*** RECORD SET ***
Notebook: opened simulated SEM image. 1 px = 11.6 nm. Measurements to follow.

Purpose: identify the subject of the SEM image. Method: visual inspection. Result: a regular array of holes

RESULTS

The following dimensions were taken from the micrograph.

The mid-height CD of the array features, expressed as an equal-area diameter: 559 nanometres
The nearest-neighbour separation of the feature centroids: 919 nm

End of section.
*** End of RECORD SET ***

**BRIEF**
Return the span of lines in the data above that opens at the line with "The following dimensions" and closes at the line with "The nearest-neighbour separation", exactly, ends included, nothing else.

**ANSWER SECTION**
The following dimensions were taken from the micrograph.

The mid-height CD of the array features, expressed as an equal-area diameter: 559 nanometres
The nearest-neighbour separation of the feature centroids: 919 nm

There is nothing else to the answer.